=== Work order ===
Each record is to be transcribed in full and exactly.

__________________________________________________

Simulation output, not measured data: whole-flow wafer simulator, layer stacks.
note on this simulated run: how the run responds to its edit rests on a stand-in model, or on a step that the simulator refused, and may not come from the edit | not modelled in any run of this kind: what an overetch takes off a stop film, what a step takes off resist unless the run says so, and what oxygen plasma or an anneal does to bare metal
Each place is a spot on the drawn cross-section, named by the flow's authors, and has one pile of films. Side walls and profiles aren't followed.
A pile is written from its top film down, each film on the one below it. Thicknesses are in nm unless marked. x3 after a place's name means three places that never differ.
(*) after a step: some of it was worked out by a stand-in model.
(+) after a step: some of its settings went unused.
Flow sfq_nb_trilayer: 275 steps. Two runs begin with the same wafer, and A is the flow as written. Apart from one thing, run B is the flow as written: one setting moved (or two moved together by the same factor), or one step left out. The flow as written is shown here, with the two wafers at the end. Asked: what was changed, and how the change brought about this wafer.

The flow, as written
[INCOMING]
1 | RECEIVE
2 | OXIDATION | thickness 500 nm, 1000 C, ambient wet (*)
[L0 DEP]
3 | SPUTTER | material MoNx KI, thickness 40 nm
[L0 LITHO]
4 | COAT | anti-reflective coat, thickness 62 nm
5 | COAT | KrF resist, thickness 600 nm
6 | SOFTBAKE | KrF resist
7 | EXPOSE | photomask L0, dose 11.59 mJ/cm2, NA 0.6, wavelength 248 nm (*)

__________________________________________________

=== Worked solution ===
Simulation output, not measured data: whole-flow wafer simulator, layer stacks.
note on this simulated run: how the run responds to its edit rests on a stand-in model, or on a step that the simulator refused, and may not come from the edit | not modelled in any run of this kind: what an overetch takes off a stop film, what a step takes off resist unless the run says so, and what oxygen plasma or an anneal does to bare metal
Each place is a spot on the drawn cross-section, named by the flow's authors, and has one pile of films. Side walls and profiles aren't followed.
A pile is written from its top film down, each film on the one below it. Thicknesses are in nm unless marked. x3 after a place's name means three places that never differ.
(*) after a step: some of it was worked out by a stand-in model.
(+) after a step: some of its settings went unused.
Flow sfq_nb_trilayer: 275 steps. Two runs begin with the same wafer, and A is the flow as written. Apart from one thing, run B is the flow as written: one setting moved (or two moved together by the same factor), or one step left out. The flow as written is shown here, with the two wafers at the end. Asked: what was changed, and how the change brought about this wafer.

The flow, as written
[INCOMING]
1 | RECEIVE
2 | OXIDATION | thickness 500 nm, 1000 C, ambient wet (*)
[L0 DEP]
3 | SPUTTER | material MoNx KI, thickness 40 nm
[L0 LITHO]
4 | COAT | anti-reflective coat, thickness 62 nm
5 | COAT | KrF resist, thickness 600 nm
6 | SOFTBAKE | KrF resist
7 | EXPOSE | photomask L0, dose 11.59 mJ/cm2, NA 0.6, wavelength 248 nm (*)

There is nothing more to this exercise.